WORK REQUEST: In the records below, find the line that contains "sound on filmMetro-04 at day 12 13:59;" and the line that contains "sound on filmMetro-04 at day 12 22:57;". Set down exactly those lines and every line between them, and nothing more.

EXTRACTED RECORDS:
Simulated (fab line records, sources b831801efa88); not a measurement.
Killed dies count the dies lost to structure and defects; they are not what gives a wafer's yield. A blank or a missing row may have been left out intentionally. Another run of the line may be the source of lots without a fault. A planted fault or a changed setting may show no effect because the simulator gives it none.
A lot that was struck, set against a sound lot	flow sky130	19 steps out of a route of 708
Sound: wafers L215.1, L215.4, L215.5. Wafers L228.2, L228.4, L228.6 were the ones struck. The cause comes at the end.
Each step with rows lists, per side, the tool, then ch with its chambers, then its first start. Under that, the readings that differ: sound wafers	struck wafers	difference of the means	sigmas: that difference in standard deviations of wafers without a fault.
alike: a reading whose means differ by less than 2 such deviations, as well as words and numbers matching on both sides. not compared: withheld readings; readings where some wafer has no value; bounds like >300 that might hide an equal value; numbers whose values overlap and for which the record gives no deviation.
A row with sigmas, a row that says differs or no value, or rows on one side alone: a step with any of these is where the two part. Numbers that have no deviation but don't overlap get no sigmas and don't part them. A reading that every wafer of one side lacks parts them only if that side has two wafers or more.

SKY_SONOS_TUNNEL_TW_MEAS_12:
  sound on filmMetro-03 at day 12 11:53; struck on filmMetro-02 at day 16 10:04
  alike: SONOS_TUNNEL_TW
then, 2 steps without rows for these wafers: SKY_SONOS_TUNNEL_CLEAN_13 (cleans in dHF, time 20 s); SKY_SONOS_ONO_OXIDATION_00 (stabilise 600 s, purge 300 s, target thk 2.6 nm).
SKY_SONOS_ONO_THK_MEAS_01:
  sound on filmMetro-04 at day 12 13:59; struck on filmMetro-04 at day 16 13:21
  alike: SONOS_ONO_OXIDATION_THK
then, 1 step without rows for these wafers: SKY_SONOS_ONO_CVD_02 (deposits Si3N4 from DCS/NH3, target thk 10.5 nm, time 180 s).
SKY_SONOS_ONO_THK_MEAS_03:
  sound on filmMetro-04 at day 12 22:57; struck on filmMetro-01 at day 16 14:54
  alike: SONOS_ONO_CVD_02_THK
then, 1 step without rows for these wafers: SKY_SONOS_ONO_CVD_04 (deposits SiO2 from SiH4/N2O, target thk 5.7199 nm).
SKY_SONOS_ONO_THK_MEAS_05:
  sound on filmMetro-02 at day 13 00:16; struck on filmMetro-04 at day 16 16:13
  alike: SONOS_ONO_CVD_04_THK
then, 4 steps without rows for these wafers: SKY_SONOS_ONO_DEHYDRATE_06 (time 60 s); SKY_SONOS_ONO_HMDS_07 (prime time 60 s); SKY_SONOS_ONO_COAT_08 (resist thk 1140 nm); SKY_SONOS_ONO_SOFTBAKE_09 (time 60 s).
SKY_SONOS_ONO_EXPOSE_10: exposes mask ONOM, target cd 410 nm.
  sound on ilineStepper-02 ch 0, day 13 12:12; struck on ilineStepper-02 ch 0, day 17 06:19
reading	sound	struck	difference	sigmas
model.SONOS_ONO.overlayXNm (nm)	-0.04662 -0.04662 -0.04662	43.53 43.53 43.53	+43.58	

EXERCISE RESULT:
  sound on filmMetro-04 at day 12 13:59; struck on filmMetro-04 at day 16 13:21
  alike: SONOS_ONO_OXIDATION_THK
then, 1 step without rows for these wafers: SKY_SONOS_ONO_CVD_02 (deposits Si3N4 from DCS/NH3, target thk 10.5 nm, time 180 s).
SKY_SONOS_ONO_THK_MEAS_03:
  sound on filmMetro-04 at day 12 22:57; struck on filmMetro-01 at day 16 14:54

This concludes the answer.